=== WORK REQUEST ===
Return every entry exactly as it is written in the listing.

=== RECORD SET ===
────

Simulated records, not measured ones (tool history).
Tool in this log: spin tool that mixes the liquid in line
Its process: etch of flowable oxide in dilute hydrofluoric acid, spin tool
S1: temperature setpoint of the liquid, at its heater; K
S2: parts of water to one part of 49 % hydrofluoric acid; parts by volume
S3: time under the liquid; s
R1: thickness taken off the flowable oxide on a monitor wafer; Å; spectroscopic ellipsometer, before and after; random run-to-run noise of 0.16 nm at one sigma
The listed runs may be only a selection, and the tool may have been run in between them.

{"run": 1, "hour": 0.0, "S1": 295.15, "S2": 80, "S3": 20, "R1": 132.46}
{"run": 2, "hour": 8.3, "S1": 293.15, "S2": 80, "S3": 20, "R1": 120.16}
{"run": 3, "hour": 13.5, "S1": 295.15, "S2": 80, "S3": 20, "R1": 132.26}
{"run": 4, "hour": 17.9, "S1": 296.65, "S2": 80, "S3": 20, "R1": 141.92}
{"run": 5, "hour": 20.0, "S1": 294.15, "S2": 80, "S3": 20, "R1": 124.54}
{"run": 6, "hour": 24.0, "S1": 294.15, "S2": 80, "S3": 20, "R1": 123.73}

────

=== WORKED SOLUTION ===
Simulated records, not measured ones (tool history).
Tool in this log: spin tool that mixes the liquid in line
Its process: etch of flowable oxide in dilute hydrofluoric acid, spin tool
S1: temperature setpoint of the liquid, at its heater; K
S2: parts of water to one part of 49 % hydrofluoric acid; parts by volume
S3: time under the liquid; s
R1: thickness taken off the flowable oxide on a monitor wafer; Å; spectroscopic ellipsometer, before and after; random run-to-run noise of 0.16 nm at one sigma
The listed runs may be only a selection, and the tool may have been run in between them.

{"run": 1, "hour": 0.0, "S1": 295.15, "S2": 80, "S3": 20, "R1": 132.46}
{"run": 2, "hour": 8.3, "S1": 293.15, "S2": 80, "S3": 20, "R1": 120.16}
{"run": 3, "hour": 13.5, "S1": 295.15, "S2": 80, "S3": 20, "R1": 132.26}
{"run": 4, "hour": 17.9, "S1": 296.65, "S2": 80, "S3": 20, "R1": 141.92}
{"run": 5, "hour": 20.0, "S1": 294.15, "S2": 80, "S3": 20, "R1": 124.54}
{"run": 6, "hour": 24.0, "S1": 294.15, "S2": 80, "S3": 20, "R1": 123.73}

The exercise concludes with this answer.